··· MATERIAL SHOWN

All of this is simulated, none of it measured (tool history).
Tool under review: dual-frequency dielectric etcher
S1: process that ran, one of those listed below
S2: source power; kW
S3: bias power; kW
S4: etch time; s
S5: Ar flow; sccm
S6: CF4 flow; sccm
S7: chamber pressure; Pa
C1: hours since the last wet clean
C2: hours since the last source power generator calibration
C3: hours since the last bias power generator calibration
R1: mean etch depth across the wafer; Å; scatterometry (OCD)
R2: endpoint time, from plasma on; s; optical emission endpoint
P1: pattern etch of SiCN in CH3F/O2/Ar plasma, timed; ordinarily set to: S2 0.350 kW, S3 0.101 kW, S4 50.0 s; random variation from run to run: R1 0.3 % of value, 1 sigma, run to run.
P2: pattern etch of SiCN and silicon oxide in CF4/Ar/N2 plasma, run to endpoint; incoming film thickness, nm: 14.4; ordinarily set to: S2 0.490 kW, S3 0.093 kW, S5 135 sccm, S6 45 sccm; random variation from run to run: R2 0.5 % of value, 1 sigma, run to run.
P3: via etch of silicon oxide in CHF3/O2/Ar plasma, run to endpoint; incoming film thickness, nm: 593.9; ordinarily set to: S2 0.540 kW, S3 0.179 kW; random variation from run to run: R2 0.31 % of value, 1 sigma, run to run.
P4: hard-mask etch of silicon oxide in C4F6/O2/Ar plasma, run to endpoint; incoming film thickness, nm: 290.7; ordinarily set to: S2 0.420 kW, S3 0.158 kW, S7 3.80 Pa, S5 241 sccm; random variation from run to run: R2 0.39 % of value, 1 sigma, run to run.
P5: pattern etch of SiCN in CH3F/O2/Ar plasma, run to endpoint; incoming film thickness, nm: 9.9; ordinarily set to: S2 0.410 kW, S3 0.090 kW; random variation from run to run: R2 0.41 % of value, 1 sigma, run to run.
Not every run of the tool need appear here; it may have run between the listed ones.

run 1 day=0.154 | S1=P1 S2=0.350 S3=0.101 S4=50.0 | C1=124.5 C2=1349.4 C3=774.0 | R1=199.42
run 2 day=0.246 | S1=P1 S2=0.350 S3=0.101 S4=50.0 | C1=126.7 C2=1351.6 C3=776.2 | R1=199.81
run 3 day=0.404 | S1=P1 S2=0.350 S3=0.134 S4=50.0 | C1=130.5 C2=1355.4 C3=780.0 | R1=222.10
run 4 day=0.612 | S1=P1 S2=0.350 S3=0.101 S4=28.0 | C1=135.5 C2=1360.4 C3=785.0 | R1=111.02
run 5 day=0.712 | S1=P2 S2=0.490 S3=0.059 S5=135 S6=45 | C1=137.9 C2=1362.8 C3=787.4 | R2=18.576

······

## [TASK ITEM]
When the line with "C1: hours since the last wet clean" is reached in the data above, start copying there, and copy each line exactly until the line with "P4: hard-mask etch" has been copied; copy nothing else.

## [WORKED SOLUTION]
C1: hours since the last wet clean
C2: hours since the last source power generator calibration
C3: hours since the last bias power generator calibration
R1: mean etch depth across the wafer; Å; scatterometry (OCD)
R2: endpoint time, from plasma on; s; optical emission endpoint
P1: pattern etch of SiCN in CH3F/O2/Ar plasma, timed; ordinarily set to: S2 0.350 kW, S3 0.101 kW, S4 50.0 s; random variation from run to run: R1 0.3 % of value, 1 sigma, run to run.
P2: pattern etch of SiCN and silicon oxide in CF4/Ar/N2 plasma, run to endpoint; incoming film thickness, nm: 14.4; ordinarily set to: S2 0.490 kW, S3 0.093 kW, S5 135 sccm, S6 45 sccm; random variation from run to run: R2 0.5 % of value, 1 sigma, run to run.
P3: via etch of silicon oxide in CHF3/O2/Ar plasma, run to endpoint; incoming film thickness, nm: 593.9; ordinarily set to: S2 0.540 kW, S3 0.179 kW; random variation from run to run: R2 0.31 % of value, 1 sigma, run to run.
P4: hard-mask etch of silicon oxide in C4F6/O2/Ar plasma, run to endpoint; incoming film thickness, nm: 290.7; ordinarily set to: S2 0.420 kW, S3 0.158 kW, S7 3.80 Pa, S5 241 sccm; random variation from run to run: R2 0.39 % of value, 1 sigma, run to run.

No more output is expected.